BRIEF: Once you find the line containing "Fig. 1. SEM image showing parallel lines." in the data below, copy it and each following line exactly, up to and including the line containing "How large is the FWHM", and nothing else.

INFORMATION SHOWN:
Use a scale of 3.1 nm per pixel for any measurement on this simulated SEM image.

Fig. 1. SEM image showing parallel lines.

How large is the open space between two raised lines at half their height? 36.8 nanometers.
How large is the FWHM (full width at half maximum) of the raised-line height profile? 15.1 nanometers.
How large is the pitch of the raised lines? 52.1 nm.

RESPONSE:
Fig. 1. SEM image showing parallel lines.

How large is the open space between two raised lines at half their height? 36.8 nanometers.
How large is the FWHM (full width at half maximum) of the raised-line height profile? 15.1 nanometers.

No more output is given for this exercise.